Set down all the data again. Change nothing.

+++ Dataset extract +++
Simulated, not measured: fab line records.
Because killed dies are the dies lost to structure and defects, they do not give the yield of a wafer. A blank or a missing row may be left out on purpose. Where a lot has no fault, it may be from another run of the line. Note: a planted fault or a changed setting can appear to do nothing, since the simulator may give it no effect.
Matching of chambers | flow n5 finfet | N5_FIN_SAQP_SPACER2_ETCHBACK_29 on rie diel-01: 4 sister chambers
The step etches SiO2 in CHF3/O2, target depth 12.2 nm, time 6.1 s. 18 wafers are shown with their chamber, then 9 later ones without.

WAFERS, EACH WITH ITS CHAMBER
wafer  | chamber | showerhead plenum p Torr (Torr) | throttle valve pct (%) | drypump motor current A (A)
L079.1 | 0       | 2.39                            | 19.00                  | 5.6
+++

-- Your solution --
Simulated, not measured: fab line records.
Because killed dies are the dies lost to structure and defects, they do not give the yield of a wafer. A blank or a missing row may be left out on purpose. Where a lot has no fault, it may be from another run of the line. Note: a planted fault or a changed setting can appear to do nothing, since the simulator may give it no effect.
Matching of chambers | flow n5 finfet | N5_FIN_SAQP_SPACER2_ETCHBACK_29 on rie diel-01: 4 sister chambers
The step etches SiO2 in CHF3/O2, target depth 12.2 nm, time 6.1 s. 18 wafers are shown with their chamber, then 9 later ones without.

WAFERS, EACH WITH ITS CHAMBER
wafer  | chamber | showerhead plenum p Torr (Torr) | throttle valve pct (%) | drypump motor current A (A)
L079.1 | 0       | 2.39                            | 19.00                  | 5.6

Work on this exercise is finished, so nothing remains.